▸ WORK INSTRUCTION
Your task is to transcribe the data in full.

▸ GIVEN RECORDS
+++

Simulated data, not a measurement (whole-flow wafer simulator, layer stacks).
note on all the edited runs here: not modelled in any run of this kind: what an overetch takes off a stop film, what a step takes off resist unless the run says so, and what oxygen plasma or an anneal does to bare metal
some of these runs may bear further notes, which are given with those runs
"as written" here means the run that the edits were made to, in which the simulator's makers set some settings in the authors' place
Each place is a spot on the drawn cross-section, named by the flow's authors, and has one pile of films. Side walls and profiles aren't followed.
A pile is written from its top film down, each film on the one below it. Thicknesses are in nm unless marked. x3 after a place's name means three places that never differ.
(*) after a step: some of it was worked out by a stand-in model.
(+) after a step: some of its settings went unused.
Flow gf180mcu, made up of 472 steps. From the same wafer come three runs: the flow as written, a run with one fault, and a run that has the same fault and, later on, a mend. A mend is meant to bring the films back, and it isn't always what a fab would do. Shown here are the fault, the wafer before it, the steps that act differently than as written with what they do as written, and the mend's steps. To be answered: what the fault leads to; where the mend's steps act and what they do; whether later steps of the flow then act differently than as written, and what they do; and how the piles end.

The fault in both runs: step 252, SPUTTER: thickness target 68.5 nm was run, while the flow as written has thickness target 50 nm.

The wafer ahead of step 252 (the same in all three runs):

+++

▸ EXERCISE ANSWER
Simulated data, not a measurement (whole-flow wafer simulator, layer stacks).
note on all the edited runs here: not modelled in any run of this kind: what an overetch takes off a stop film, what a step takes off resist unless the run says so, and what oxygen plasma or an anneal does to bare metal
some of these runs may bear further notes, which are given with those runs
"as written" here means the run that the edits were made to, in which the simulator's makers set some settings in the authors' place
Each place is a spot on the drawn cross-section, named by the flow's authors, and has one pile of films. Side walls and profiles aren't followed.
A pile is written from its top film down, each film on the one below it. Thicknesses are in nm unless marked. x3 after a place's name means three places that never differ.
(*) after a step: some of it was worked out by a stand-in model.
(+) after a step: some of its settings went unused.
Flow gf180mcu, made up of 472 steps. From the same wafer come three runs: the flow as written, a run with one fault, and a run that has the same fault and, later on, a mend. A mend is meant to bring the films back, and it isn't always what a fab would do. Shown here are the fault, the wafer before it, the steps that act differently than as written with what they do as written, and the mend's steps. To be answered: what the fault leads to; where the mend's steps act and what they do; whether later steps of the flow then act differently than as written, and what they do; and how the piles end.

The fault in both runs: step 252, SPUTTER: thickness target 68.5 nm was run, while the flow as written has thickness target 50 nm.

The wafer ahead of step 252 (the same in all three runs):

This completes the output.